• _Records supplied_:
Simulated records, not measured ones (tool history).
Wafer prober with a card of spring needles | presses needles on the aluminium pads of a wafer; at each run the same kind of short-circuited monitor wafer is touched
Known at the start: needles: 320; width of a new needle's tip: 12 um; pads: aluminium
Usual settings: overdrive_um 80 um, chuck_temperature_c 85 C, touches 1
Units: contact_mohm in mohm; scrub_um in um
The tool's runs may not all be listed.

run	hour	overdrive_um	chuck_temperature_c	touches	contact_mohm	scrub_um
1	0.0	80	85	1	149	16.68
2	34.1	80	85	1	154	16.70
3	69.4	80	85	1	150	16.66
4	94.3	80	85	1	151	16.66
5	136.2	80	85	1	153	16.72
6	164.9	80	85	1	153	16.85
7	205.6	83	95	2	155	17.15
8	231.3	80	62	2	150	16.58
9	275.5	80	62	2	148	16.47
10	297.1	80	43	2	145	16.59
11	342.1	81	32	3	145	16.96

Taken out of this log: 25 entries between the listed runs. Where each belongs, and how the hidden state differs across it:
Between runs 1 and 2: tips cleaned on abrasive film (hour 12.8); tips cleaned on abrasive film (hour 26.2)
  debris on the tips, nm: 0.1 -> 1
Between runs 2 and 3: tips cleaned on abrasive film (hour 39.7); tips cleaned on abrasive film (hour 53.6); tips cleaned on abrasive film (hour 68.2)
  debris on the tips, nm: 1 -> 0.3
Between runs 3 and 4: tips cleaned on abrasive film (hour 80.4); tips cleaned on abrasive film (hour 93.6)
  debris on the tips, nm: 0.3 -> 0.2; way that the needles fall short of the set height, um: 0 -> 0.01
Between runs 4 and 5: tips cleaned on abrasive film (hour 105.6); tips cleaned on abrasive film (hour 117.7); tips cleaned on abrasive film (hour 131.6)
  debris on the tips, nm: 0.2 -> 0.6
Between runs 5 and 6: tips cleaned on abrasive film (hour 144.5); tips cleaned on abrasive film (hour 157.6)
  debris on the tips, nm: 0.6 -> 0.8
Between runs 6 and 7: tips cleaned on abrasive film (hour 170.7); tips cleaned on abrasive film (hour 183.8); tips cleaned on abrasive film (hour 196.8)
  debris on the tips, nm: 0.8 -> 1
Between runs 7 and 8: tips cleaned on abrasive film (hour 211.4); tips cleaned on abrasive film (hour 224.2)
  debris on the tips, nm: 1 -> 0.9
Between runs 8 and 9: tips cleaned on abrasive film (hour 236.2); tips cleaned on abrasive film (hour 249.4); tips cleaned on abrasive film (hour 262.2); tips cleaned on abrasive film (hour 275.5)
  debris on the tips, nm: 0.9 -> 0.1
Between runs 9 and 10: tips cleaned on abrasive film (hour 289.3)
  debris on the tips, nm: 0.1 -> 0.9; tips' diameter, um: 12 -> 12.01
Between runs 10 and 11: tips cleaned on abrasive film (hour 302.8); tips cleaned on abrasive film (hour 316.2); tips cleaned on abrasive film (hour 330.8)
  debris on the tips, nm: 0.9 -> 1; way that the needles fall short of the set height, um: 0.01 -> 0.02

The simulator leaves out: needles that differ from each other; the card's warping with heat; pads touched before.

• _Assignment_: In the listing above, transcribe exactly everything from the line containing "debris on the tips, nm: 0.3" down to the line containing "Between runs 6", including both and nothing more.

• _Worked solution_:
  debris on the tips, nm: 0.3 -> 0.2; way that the needles fall short of the set height, um: 0 -> 0.01
Between runs 4 and 5: tips cleaned on abrasive film (hour 105.6); tips cleaned on abrasive film (hour 117.7); tips cleaned on abrasive film (hour 131.6)
  debris on the tips, nm: 0.2 -> 0.6
Between runs 5 and 6: tips cleaned on abrasive film (hour 144.5); tips cleaned on abrasive film (hour 157.6)
  debris on the tips, nm: 0.6 -> 0.8
Between runs 6 and 7: tips cleaned on abrasive film (hour 170.7); tips cleaned on abrasive film (hour 183.8); tips cleaned on abrasive film (hour 196.8)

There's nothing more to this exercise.